◇ ◇ ◇

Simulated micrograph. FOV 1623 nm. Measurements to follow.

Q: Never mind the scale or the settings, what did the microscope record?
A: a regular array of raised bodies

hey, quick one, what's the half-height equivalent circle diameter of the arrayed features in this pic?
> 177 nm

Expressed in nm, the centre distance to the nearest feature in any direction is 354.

◇ ◇ ◇

REQUIRED ACTION: Extract, please, the lines from the start of the entries above through the one with "hey, quick one, what's", both included, reproducing each exactly and adding nothing.

WRITTEN ANSWER:
Simulated micrograph. FOV 1623 nm. Measurements to follow.

Q: Never mind the scale or the settings, what did the microscope record?
A: a regular array of raised bodies

hey, quick one, what's the half-height equivalent circle diameter of the arrayed features in this pic?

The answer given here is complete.